────────────────

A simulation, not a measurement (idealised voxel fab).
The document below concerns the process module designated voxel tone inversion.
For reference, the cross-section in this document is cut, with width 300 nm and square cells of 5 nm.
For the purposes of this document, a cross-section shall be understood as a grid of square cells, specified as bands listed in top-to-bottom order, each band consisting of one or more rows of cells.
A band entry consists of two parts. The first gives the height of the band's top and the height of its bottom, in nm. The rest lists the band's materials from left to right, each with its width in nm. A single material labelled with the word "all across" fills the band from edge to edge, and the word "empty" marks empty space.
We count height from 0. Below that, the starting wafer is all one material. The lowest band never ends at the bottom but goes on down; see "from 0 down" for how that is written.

────────────────

Work item ->
Retype the material in full, character for character.

Response box ->
A simulation, not a measurement (idealised voxel fab).
The document below concerns the process module designated voxel tone inversion.
For reference, the cross-section in this document is cut, with width 300 nm and square cells of 5 nm.
For the purposes of this document, a cross-section shall be understood as a grid of square cells, specified as bands listed in top-to-bottom order, each band consisting of one or more rows of cells.
A band entry consists of two parts. The first gives the height of the band's top and the height of its bottom, in nm. The rest lists the band's materials from left to right, each with its width in nm. A single material labelled with the word "all across" fills the band from edge to edge, and the word "empty" marks empty space.
We count height from 0. Below that, the starting wafer is all one material. The lowest band never ends at the bottom but goes on down; see "from 0 down" for how that is written.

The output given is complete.